## EXTRACTED INFORMATION
-----

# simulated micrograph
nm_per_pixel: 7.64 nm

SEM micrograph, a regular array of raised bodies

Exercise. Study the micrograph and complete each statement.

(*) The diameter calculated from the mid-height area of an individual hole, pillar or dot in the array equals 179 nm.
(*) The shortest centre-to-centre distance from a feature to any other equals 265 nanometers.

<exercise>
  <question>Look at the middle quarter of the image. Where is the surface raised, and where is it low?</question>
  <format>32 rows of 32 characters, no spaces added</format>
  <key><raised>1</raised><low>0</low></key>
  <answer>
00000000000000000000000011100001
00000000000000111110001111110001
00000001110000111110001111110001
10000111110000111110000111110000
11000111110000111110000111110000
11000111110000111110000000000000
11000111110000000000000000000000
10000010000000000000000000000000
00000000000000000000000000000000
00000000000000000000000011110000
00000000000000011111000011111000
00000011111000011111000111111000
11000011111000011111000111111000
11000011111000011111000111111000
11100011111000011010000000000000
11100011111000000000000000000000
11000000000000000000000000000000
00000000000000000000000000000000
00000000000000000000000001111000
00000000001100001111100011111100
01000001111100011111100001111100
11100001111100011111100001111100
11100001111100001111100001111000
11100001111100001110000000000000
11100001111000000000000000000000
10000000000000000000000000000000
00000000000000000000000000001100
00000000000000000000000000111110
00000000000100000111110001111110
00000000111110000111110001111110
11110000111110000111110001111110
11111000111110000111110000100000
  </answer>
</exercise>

-----

## EXERCISE
The stretch of entries above that starts with the line containing "11100001111100001110000000000000" and goes on through the line containing "11110000111110000111110001111110" is to be transcribed exactly, and no other line is to be transcribed.

## ANSWER SECTION
11100001111100001110000000000000
11100001111000000000000000000000
10000000000000000000000000000000
00000000000000000000000000001100
00000000000000000000000000111110
00000000000100000111110001111110
00000000111110000111110001111110
11110000111110000111110001111110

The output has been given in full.